§

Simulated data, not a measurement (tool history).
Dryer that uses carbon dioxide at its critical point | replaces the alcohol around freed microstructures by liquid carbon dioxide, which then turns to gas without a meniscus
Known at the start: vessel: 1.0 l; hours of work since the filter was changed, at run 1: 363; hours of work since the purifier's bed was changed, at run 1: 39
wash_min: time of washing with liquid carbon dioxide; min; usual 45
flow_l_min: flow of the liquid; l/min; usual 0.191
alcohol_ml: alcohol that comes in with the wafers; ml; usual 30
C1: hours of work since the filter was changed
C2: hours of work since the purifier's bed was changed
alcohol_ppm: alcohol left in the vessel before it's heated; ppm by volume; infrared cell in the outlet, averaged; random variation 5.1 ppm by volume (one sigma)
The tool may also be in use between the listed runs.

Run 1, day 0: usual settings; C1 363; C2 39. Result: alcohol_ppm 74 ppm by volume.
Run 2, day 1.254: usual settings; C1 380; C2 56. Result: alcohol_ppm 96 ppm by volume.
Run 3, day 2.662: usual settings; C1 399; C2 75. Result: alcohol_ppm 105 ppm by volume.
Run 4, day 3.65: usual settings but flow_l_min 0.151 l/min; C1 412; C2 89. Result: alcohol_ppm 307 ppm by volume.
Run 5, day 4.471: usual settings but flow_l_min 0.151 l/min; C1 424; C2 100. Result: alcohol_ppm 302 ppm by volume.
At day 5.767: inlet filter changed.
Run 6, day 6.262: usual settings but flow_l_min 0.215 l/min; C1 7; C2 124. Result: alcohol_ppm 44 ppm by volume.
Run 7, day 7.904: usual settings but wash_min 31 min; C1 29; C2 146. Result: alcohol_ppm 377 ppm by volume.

§

> _Work item_
Print each line of the data exactly. Keep all of it.

> _Task output_
Simulated data, not a measurement (tool history).
Dryer that uses carbon dioxide at its critical point | replaces the alcohol around freed microstructures by liquid carbon dioxide, which then turns to gas without a meniscus
Known at the start: vessel: 1.0 l; hours of work since the filter was changed, at run 1: 363; hours of work since the purifier's bed was changed, at run 1: 39
wash_min: time of washing with liquid carbon dioxide; min; usual 45
flow_l_min: flow of the liquid; l/min; usual 0.191
alcohol_ml: alcohol that comes in with the wafers; ml; usual 30
C1: hours of work since the filter was changed
C2: hours of work since the purifier's bed was changed
alcohol_ppm: alcohol left in the vessel before it's heated; ppm by volume; infrared cell in the outlet, averaged; random variation 5.1 ppm by volume (one sigma)
The tool may also be in use between the listed runs.

Run 1, day 0: usual settings; C1 363; C2 39. Result: alcohol_ppm 74 ppm by volume.
Run 2, day 1.254: usual settings; C1 380; C2 56. Result: alcohol_ppm 96 ppm by volume.
Run 3, day 2.662: usual settings; C1 399; C2 75. Result: alcohol_ppm 105 ppm by volume.
Run 4, day 3.65: usual settings but flow_l_min 0.151 l/min; C1 412; C2 89. Result: alcohol_ppm 307 ppm by volume.
Run 5, day 4.471: usual settings but flow_l_min 0.151 l/min; C1 424; C2 100. Result: alcohol_ppm 302 ppm by volume.
At day 5.767: inlet filter changed.
Run 6, day 6.262: usual settings but flow_l_min 0.215 l/min; C1 7; C2 124. Result: alcohol_ppm 44 ppm by volume.
Run 7, day 7.904: usual settings but wash_min 31 min; C1 29; C2 146. Result: alcohol_ppm 377 ppm by volume.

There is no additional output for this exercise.